→ **Records supplied**
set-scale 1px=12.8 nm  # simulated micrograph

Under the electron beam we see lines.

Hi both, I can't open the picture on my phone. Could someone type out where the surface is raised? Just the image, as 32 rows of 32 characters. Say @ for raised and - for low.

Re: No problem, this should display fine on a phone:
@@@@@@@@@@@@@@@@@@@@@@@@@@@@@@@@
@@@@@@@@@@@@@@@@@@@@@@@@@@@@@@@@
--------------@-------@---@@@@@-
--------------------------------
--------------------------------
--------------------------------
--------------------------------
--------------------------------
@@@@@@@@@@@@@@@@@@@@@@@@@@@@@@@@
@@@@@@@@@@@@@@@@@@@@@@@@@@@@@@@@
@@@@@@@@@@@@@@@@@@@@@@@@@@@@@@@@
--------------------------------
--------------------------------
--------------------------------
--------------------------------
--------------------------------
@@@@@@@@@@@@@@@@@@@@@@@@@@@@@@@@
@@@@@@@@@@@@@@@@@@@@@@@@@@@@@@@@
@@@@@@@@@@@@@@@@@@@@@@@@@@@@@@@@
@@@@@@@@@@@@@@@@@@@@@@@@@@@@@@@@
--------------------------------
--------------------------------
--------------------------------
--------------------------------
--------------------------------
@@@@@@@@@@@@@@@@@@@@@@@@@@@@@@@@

→ **Task item**
Please print each entry once more, exactly as it reads.

→ **Answer area**
set-scale 1px=12.8 nm  # simulated micrograph

Under the electron beam we see lines.

Hi both, I can't open the picture on my phone. Could someone type out where the surface is raised? Just the image, as 32 rows of 32 characters. Say @ for raised and - for low.

Re: No problem, this should display fine on a phone:
@@@@@@@@@@@@@@@@@@@@@@@@@@@@@@@@
@@@@@@@@@@@@@@@@@@@@@@@@@@@@@@@@
--------------@-------@---@@@@@-
--------------------------------
--------------------------------
--------------------------------
--------------------------------
--------------------------------
@@@@@@@@@@@@@@@@@@@@@@@@@@@@@@@@
@@@@@@@@@@@@@@@@@@@@@@@@@@@@@@@@
@@@@@@@@@@@@@@@@@@@@@@@@@@@@@@@@
--------------------------------
--------------------------------
--------------------------------
--------------------------------
--------------------------------
@@@@@@@@@@@@@@@@@@@@@@@@@@@@@@@@
@@@@@@@@@@@@@@@@@@@@@@@@@@@@@@@@
@@@@@@@@@@@@@@@@@@@@@@@@@@@@@@@@
@@@@@@@@@@@@@@@@@@@@@@@@@@@@@@@@
--------------------------------
--------------------------------
--------------------------------
--------------------------------
--------------------------------
@@@@@@@@@@@@@@@@@@@@@@@@@@@@@@@@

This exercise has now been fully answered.